__Record excerpts__:
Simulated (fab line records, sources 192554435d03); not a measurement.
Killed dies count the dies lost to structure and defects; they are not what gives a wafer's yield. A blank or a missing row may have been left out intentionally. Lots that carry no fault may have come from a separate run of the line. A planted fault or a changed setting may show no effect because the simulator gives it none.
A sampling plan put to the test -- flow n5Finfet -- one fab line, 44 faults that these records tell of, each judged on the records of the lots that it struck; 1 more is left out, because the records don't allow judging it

__Action item__: In full and without alteration, return the listing above.

__Exercise output__:
Simulated (fab line records, sources 192554435d03); not a measurement.
Killed dies count the dies lost to structure and defects; they are not what gives a wafer's yield. A blank or a missing row may have been left out intentionally. Lots that carry no fault may have come from a separate run of the line. A planted fault or a changed setting may show no effect because the simulator gives it none.
A sampling plan put to the test -- flow n5Finfet -- one fab line, 44 faults that these records tell of, each judged on the records of the lots that it struck; 1 more is left out, because the records don't allow judging it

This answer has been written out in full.